| Brief |
Exact reproduction required: the lines below from the line with "P1: etch of" to the line with "The tool's runs may not all be listed.", both ends included, and no others.

| Supplied information |
┄┄┄┄┄┄

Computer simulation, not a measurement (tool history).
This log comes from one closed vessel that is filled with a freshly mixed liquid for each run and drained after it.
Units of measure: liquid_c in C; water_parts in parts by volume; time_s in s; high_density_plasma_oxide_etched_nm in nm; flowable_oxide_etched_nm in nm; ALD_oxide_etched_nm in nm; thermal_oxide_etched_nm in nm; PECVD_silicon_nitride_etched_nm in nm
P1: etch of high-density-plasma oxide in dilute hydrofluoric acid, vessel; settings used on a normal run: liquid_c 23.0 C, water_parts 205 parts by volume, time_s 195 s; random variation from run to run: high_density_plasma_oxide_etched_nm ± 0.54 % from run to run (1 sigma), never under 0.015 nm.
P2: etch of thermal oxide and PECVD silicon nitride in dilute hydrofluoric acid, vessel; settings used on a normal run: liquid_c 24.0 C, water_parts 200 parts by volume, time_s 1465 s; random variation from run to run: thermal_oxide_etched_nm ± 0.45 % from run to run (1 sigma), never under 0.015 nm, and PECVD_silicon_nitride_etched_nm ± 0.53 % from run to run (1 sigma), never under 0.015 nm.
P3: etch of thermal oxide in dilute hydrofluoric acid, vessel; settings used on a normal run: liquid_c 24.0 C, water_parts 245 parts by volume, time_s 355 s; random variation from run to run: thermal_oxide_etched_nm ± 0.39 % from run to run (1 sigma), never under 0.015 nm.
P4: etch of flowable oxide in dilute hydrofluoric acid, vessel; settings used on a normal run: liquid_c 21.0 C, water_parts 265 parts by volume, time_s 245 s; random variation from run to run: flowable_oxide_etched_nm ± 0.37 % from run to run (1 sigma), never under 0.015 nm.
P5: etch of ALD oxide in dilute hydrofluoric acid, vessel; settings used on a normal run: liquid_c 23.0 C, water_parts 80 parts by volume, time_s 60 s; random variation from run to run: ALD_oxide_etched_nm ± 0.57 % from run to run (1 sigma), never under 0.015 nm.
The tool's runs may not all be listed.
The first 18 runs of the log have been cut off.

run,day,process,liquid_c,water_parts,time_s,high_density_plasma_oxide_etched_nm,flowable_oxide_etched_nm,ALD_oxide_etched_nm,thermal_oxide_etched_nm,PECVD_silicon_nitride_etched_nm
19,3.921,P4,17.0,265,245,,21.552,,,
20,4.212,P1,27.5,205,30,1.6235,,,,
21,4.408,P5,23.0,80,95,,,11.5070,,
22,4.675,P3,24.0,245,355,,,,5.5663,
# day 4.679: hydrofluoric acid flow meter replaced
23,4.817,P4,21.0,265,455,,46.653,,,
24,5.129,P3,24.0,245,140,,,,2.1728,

┄┄┄┄┄┄

| Your solution |
P1: etch of high-density-plasma oxide in dilute hydrofluoric acid, vessel; settings used on a normal run: liquid_c 23.0 C, water_parts 205 parts by volume, time_s 195 s; random variation from run to run: high_density_plasma_oxide_etched_nm ± 0.54 % from run to run (1 sigma), never under 0.015 nm.
P2: etch of thermal oxide and PECVD silicon nitride in dilute hydrofluoric acid, vessel; settings used on a normal run: liquid_c 24.0 C, water_parts 200 parts by volume, time_s 1465 s; random variation from run to run: thermal_oxide_etched_nm ± 0.45 % from run to run (1 sigma), never under 0.015 nm, and PECVD_silicon_nitride_etched_nm ± 0.53 % from run to run (1 sigma), never under 0.015 nm.
P3: etch of thermal oxide in dilute hydrofluoric acid, vessel; settings used on a normal run: liquid_c 24.0 C, water_parts 245 parts by volume, time_s 355 s; random variation from run to run: thermal_oxide_etched_nm ± 0.39 % from run to run (1 sigma), never under 0.015 nm.
P4: etch of flowable oxide in dilute hydrofluoric acid, vessel; settings used on a normal run: liquid_c 21.0 C, water_parts 265 parts by volume, time_s 245 s; random variation from run to run: flowable_oxide_etched_nm ± 0.37 % from run to run (1 sigma), never under 0.015 nm.
P5: etch of ALD oxide in dilute hydrofluoric acid, vessel; settings used on a normal run: liquid_c 23.0 C, water_parts 80 parts by volume, time_s 60 s; random variation from run to run: ALD_oxide_etched_nm ± 0.57 % from run to run (1 sigma), never under 0.015 nm.
The tool's runs may not all be listed.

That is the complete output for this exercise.